- ASSIGNED TASK -
Copy the lines exactly as they appear, starting with the first line of the records and ending with the line that contains "When a step".

- DATASET EXCERPTS -
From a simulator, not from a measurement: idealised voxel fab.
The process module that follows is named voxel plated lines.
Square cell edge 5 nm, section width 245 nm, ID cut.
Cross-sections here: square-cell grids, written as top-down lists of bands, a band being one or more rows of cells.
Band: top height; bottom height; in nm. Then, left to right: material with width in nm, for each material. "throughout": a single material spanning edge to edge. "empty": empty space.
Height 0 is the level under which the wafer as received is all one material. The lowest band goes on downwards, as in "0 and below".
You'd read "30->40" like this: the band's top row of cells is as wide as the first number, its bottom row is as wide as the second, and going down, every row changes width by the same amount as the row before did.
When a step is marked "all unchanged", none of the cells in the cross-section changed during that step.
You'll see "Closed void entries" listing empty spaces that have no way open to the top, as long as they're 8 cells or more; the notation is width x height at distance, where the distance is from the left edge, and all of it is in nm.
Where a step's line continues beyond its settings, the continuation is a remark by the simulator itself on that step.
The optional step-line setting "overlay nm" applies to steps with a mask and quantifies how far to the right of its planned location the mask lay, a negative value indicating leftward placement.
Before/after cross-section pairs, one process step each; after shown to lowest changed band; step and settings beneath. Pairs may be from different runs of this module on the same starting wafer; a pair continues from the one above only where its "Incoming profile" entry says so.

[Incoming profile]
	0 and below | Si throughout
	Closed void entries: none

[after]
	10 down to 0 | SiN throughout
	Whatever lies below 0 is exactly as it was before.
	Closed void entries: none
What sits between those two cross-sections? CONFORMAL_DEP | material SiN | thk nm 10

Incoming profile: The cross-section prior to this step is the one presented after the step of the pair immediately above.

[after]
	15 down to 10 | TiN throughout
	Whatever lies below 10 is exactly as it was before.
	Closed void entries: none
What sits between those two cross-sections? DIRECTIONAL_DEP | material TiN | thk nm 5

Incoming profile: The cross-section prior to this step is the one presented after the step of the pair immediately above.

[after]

- WRITTEN ANSWER -
From a simulator, not from a measurement: idealised voxel fab.
The process module that follows is named voxel plated lines.
Square cell edge 5 nm, section width 245 nm, ID cut.
Cross-sections here: square-cell grids, written as top-down lists of bands, a band being one or more rows of cells.
Band: top height; bottom height; in nm. Then, left to right: material with width in nm, for each material. "throughout": a single material spanning edge to edge. "empty": empty space.
Height 0 is the level under which the wafer as received is all one material. The lowest band goes on downwards, as in "0 and below".
You'd read "30->40" like this: the band's top row of cells is as wide as the first number, its bottom row is as wide as the second, and going down, every row changes width by the same amount as the row before did.
When a step is marked "all unchanged", none of the cells in the cross-section changed during that step.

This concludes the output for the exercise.